Nothing may differ between your reply and the listing that follows.

++++++++

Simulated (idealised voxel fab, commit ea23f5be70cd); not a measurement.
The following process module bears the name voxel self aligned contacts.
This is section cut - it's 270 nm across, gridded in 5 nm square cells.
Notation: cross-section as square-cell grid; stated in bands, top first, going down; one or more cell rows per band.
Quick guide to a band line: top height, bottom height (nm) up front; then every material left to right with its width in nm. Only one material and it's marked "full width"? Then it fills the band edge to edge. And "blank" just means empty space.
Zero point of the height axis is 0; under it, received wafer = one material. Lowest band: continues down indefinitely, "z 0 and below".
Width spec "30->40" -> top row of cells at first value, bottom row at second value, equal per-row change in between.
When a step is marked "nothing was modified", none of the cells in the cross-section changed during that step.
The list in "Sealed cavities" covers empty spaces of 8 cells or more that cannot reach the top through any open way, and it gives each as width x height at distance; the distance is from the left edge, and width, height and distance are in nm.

++++++++

(Exercise answer):
Simulated (idealised voxel fab, commit ea23f5be70cd); not a measurement.
The following process module bears the name voxel self aligned contacts.
This is section cut - it's 270 nm across, gridded in 5 nm square cells.
Notation: cross-section as square-cell grid; stated in bands, top first, going down; one or more cell rows per band.
Quick guide to a band line: top height, bottom height (nm) up front; then every material left to right with its width in nm. Only one material and it's marked "full width"? Then it fills the band edge to edge. And "blank" just means empty space.
Zero point of the height axis is 0; under it, received wafer = one material. Lowest band: continues down indefinitely, "z 0 and below".
Width spec "30->40" -> top row of cells at first value, bottom row at second value, equal per-row change in between.
When a step is marked "nothing was modified", none of the cells in the cross-section changed during that step.
The list in "Sealed cavities" covers empty spaces of 8 cells or more that cannot reach the top through any open way, and it gives each as width x height at distance; the distance is from the left edge, and width, height and distance are in nm.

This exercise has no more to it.